TASK ITEM:
Every entry below should be printed exactly.

++++++

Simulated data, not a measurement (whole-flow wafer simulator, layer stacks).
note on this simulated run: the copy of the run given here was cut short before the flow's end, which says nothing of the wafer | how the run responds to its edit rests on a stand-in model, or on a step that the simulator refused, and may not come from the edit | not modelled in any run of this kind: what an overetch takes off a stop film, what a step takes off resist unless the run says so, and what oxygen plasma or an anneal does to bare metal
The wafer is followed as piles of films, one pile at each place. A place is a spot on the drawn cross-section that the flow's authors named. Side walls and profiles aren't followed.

++++++

WRITTEN SOLUTION:
Simulated data, not a measurement (whole-flow wafer simulator, layer stacks).
note on this simulated run: the copy of the run given here was cut short before the flow's end, which says nothing of the wafer | how the run responds to its edit rests on a stand-in model, or on a step that the simulator refused, and may not come from the edit | not modelled in any run of this kind: what an overetch takes off a stop film, what a step takes off resist unless the run says so, and what oxygen plasma or an anneal does to bare metal
The wafer is followed as piles of films, one pile at each place. A place is a spot on the drawn cross-section that the flow's authors named. Side walls and profiles aren't followed.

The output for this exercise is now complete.